## Activity
Retype each entry below precisely as it reads.

## Available data
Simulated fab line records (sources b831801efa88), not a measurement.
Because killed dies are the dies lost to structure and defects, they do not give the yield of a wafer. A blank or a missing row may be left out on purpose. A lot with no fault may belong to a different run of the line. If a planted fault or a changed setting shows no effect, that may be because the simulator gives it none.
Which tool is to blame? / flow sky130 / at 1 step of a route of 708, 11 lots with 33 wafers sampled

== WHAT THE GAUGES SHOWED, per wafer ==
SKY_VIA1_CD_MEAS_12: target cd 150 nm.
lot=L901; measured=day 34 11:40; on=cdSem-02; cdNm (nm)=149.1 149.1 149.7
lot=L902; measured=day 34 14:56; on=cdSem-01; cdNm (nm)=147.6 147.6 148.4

## Exercise response
Simulated fab line records (sources b831801efa88), not a measurement.
Because killed dies are the dies lost to structure and defects, they do not give the yield of a wafer. A blank or a missing row may be left out on purpose. A lot with no fault may belong to a different run of the line. If a planted fault or a changed setting shows no effect, that may be because the simulator gives it none.
Which tool is to blame? / flow sky130 / at 1 step of a route of 708, 11 lots with 33 wafers sampled

== WHAT THE GAUGES SHOWED, per wafer ==
SKY_VIA1_CD_MEAS_12: target cd 150 nm.
lot=L901; measured=day 34 11:40; on=cdSem-02; cdNm (nm)=149.1 149.1 149.7
lot=L902; measured=day 34 14:56; on=cdSem-01; cdNm (nm)=147.6 147.6 148.4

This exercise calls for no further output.